- _Assignment_:
Please copy out all the data. Every detail stays the same.

- _Given data_:
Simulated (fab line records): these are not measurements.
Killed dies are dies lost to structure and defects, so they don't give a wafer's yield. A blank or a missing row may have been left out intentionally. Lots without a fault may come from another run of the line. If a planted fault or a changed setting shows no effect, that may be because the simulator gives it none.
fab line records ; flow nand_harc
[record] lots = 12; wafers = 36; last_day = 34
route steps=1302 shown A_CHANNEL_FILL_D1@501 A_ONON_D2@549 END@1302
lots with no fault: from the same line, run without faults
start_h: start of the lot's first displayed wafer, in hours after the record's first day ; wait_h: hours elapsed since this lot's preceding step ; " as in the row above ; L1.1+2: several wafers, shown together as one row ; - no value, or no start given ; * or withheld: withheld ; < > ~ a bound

- _Written response_:
Simulated (fab line records): these are not measurements.
Killed dies are dies lost to structure and defects, so they don't give a wafer's yield. A blank or a missing row may have been left out intentionally. Lots without a fault may come from another run of the line. If a planted fault or a changed setting shows no effect, that may be because the simulator gives it none.
fab line records ; flow nand_harc
[record] lots = 12; wafers = 36; last_day = 34
route steps=1302 shown A_CHANNEL_FILL_D1@501 A_ONON_D2@549 END@1302
lots with no fault: from the same line, run without faults
start_h: start of the lot's first displayed wafer, in hours after the record's first day ; wait_h: hours elapsed since this lot's preceding step ; " as in the row above ; L1.1+2: several wafers, shown together as one row ; - no value, or no start given ; * or withheld: withheld ; < > ~ a bound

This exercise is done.